▸ Dataset content
********

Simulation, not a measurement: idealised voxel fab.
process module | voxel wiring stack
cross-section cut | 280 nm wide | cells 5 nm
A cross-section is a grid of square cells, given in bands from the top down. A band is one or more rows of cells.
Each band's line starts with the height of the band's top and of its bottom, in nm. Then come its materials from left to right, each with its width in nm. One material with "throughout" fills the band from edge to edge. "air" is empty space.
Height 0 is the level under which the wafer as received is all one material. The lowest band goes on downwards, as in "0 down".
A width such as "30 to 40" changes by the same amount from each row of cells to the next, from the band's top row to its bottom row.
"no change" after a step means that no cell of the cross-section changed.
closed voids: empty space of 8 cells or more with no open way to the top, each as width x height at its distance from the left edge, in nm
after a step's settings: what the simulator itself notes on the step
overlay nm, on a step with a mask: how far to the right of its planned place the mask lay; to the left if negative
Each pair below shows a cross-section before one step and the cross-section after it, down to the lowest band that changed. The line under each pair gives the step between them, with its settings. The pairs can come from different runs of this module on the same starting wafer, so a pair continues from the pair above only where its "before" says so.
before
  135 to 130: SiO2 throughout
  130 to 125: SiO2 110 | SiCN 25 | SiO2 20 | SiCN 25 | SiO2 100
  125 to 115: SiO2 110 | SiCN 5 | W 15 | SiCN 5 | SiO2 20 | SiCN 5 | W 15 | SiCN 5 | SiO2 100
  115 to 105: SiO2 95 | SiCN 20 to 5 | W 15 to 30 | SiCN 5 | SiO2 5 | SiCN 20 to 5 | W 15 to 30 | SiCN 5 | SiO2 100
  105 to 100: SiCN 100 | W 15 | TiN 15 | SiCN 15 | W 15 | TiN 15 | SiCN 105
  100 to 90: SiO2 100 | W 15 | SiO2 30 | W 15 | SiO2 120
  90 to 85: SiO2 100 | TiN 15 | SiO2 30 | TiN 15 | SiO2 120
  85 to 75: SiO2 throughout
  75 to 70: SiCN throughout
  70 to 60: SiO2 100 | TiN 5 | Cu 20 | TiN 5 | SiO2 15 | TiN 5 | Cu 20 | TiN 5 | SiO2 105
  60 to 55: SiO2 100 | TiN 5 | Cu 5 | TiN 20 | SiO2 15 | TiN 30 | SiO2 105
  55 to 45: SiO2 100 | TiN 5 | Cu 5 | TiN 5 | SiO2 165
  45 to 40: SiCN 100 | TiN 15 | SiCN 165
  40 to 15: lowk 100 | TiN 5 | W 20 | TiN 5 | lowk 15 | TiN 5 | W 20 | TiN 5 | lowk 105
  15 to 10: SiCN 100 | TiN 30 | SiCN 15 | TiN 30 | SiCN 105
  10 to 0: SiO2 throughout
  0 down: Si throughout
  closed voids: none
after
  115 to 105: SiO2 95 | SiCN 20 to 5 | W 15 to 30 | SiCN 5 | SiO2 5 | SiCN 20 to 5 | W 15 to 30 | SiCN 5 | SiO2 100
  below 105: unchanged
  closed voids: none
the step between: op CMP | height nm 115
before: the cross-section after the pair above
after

********

Up to and including the line with "A cross-section is", repeat the entries exactly, beginning at their first line.

Simulation, not a measurement: idealised voxel fab.
process module | voxel wiring stack
cross-section cut | 280 nm wide | cells 5 nm
A cross-section is a grid of square cells, given in bands from the top down. A band is one or more rows of cells.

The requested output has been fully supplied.